- Work request: Some of the lines below need repeating. Reproduce exactly those between the lines holding "S1: dimer that" and "run=10 R1=5580", inclusive.

::::
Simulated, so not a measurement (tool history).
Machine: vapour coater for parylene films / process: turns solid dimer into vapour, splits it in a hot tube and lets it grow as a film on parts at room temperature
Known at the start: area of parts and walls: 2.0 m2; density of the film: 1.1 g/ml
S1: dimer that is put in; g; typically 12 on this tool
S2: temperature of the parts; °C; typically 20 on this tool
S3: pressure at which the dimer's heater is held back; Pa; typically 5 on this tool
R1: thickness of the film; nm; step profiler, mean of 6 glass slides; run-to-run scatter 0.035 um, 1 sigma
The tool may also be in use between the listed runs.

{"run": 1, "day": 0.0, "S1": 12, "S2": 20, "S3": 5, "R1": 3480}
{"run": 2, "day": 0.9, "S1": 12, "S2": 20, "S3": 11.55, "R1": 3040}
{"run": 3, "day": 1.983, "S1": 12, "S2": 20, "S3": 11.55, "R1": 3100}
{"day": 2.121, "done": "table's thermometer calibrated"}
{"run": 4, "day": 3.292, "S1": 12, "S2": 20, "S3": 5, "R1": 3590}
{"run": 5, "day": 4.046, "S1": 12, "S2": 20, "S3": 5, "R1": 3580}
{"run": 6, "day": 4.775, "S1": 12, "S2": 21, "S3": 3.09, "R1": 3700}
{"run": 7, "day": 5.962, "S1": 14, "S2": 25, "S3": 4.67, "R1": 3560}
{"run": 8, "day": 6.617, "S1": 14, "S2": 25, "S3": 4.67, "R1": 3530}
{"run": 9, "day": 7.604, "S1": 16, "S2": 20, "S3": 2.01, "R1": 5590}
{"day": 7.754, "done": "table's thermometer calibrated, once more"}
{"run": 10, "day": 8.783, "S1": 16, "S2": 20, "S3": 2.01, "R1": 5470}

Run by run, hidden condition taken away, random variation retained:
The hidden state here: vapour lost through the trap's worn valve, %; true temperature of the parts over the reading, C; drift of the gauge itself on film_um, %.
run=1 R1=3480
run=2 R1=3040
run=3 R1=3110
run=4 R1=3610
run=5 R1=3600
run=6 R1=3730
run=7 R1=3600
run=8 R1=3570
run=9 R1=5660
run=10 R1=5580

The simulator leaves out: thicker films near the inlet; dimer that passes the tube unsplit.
::::

- Exercise response:
S1: dimer that is put in; g; typically 12 on this tool
S2: temperature of the parts; °C; typically 20 on this tool
S3: pressure at which the dimer's heater is held back; Pa; typically 5 on this tool
R1: thickness of the film; nm; step profiler, mean of 6 glass slides; run-to-run scatter 0.035 um, 1 sigma
The tool may also be in use between the listed runs.

{"run": 1, "day": 0.0, "S1": 12, "S2": 20, "S3": 5, "R1": 3480}
{"run": 2, "day": 0.9, "S1": 12, "S2": 20, "S3": 11.55, "R1": 3040}
{"run": 3, "day": 1.983, "S1": 12, "S2": 20, "S3": 11.55, "R1": 3100}
{"day": 2.121, "done": "table's thermometer calibrated"}
{"run": 4, "day": 3.292, "S1": 12, "S2": 20, "S3": 5, "R1": 3590}
{"run": 5, "day": 4.046, "S1": 12, "S2": 20, "S3": 5, "R1": 3580}
{"run": 6, "day": 4.775, "S1": 12, "S2": 21, "S3": 3.09, "R1": 3700}
{"run": 7, "day": 5.962, "S1": 14, "S2": 25, "S3": 4.67, "R1": 3560}
{"run": 8, "day": 6.617, "S1": 14, "S2": 25, "S3": 4.67, "R1": 3530}
{"run": 9, "day": 7.604, "S1": 16, "S2": 20, "S3": 2.01, "R1": 5590}
{"day": 7.754, "done": "table's thermometer calibrated, once more"}
{"run": 10, "day": 8.783, "S1": 16, "S2": 20, "S3": 2.01, "R1": 5470}

Run by run, hidden condition taken away, random variation retained:
The hidden state here: vapour lost through the trap's worn valve, %; true temperature of the parts over the reading, C; drift of the gauge itself on film_um, %.
run=1 R1=3480
run=2 R1=3040
run=3 R1=3110
run=4 R1=3610
run=5 R1=3600
run=6 R1=3730
run=7 R1=3600
run=8 R1=3570
run=9 R1=5660
run=10 R1=5580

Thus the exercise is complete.